*** Block opens ***
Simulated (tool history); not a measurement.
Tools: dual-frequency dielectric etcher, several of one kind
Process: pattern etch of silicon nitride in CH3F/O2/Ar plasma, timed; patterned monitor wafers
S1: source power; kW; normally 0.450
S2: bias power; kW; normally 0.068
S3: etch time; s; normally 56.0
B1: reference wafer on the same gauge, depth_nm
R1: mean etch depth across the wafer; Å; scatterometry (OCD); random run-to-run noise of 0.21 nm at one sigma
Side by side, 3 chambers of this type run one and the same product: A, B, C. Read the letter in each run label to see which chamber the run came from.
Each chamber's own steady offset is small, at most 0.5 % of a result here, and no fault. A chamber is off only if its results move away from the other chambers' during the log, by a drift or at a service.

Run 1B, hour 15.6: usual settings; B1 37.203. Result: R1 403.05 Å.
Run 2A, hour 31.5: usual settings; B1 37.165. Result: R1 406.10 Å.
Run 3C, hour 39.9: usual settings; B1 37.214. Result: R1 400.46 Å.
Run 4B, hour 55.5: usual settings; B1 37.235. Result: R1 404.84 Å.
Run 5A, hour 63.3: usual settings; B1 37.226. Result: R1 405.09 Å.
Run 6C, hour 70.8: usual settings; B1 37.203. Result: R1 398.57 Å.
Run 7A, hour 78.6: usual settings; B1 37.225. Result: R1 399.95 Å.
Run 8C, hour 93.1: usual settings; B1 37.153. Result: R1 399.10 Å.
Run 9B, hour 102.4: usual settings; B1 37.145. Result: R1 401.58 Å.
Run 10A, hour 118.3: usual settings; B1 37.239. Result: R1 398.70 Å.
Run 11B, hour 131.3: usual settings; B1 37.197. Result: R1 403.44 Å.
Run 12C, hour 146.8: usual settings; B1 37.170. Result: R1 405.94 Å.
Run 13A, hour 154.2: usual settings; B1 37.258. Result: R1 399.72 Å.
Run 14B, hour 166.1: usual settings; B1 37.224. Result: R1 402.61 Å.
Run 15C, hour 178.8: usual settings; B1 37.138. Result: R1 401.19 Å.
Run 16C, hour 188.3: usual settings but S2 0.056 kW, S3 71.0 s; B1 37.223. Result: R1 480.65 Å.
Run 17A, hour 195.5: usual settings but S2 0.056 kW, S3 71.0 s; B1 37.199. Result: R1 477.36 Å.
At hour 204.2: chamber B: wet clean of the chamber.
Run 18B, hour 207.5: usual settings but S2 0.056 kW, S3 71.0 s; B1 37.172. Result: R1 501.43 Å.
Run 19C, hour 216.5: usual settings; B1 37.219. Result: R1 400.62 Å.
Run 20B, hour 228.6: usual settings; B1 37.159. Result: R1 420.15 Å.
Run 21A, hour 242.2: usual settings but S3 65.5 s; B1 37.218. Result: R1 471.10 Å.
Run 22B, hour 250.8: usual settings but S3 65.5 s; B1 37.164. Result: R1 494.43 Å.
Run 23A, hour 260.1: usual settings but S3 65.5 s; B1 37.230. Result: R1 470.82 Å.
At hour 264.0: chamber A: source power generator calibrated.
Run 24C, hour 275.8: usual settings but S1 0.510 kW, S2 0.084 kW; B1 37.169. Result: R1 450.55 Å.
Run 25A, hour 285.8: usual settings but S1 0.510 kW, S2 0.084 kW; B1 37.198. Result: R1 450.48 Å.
*** Block closes ***

Work order:
Start at the first line of the data above. Stop after the line containing "Run 1B, hour", reproducing each line exactly and adding nothing.

Problem solution:
Simulated (tool history); not a measurement.
Tools: dual-frequency dielectric etcher, several of one kind
Process: pattern etch of silicon nitride in CH3F/O2/Ar plasma, timed; patterned monitor wafers
S1: source power; kW; normally 0.450
S2: bias power; kW; normally 0.068
S3: etch time; s; normally 56.0
B1: reference wafer on the same gauge, depth_nm
R1: mean etch depth across the wafer; Å; scatterometry (OCD); random run-to-run noise of 0.21 nm at one sigma
Side by side, 3 chambers of this type run one and the same product: A, B, C. Read the letter in each run label to see which chamber the run came from.
Each chamber's own steady offset is small, at most 0.5 % of a result here, and no fault. A chamber is off only if its results move away from the other chambers' during the log, by a drift or at a service.

Run 1B, hour 15.6: usual settings; B1 37.203. Result: R1 403.05 Å.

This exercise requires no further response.